◆ **Work order**:
Write out, word for word, only the data from its first line to the line containing "Heads up, the".

+ + + + +

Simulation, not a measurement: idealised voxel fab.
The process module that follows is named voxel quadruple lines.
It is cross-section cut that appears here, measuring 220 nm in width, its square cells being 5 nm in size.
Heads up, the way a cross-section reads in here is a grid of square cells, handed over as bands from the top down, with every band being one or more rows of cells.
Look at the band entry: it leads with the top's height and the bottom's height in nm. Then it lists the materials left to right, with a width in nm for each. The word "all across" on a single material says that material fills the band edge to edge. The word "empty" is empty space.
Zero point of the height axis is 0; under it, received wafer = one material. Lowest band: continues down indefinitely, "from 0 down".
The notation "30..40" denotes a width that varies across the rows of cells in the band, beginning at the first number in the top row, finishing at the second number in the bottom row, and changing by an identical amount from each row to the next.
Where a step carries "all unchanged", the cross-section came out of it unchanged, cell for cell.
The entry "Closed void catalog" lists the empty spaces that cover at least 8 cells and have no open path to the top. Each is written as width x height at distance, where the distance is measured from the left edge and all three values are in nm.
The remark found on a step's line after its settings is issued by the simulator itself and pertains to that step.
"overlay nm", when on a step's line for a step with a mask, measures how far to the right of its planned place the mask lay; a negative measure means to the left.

+ + + + +

◆ **Written solution**:
Simulation, not a measurement: idealised voxel fab.
The process module that follows is named voxel quadruple lines.
It is cross-section cut that appears here, measuring 220 nm in width, its square cells being 5 nm in size.
Heads up, the way a cross-section reads in here is a grid of square cells, handed over as bands from the top down, with every band being one or more rows of cells.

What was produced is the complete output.